## RECORDS SHOWN
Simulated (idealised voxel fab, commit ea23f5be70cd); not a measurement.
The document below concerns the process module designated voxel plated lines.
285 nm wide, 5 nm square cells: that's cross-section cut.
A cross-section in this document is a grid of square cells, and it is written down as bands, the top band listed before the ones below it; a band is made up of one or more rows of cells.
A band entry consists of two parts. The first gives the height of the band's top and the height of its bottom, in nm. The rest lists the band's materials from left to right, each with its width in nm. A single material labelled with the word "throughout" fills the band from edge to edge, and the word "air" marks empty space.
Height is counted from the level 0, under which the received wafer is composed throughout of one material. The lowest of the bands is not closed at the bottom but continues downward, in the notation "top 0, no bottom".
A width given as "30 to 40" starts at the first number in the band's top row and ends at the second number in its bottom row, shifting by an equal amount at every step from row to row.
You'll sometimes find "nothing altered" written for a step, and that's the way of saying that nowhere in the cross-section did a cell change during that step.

## WORK TASK
Set down, exactly as they appear above, all lines from the one that has "Height is counted" down to the one that has "A width given", including those two and no others.

## RESPONSE AREA
Height is counted from the level 0, under which the received wafer is composed throughout of one material. The lowest of the bands is not closed at the bottom but continues downward, in the notation "top 0, no bottom".
A width given as "30 to 40" starts at the first number in the band's top row and ends at the second number in its bottom row, shifting by an equal amount at every step from row to row.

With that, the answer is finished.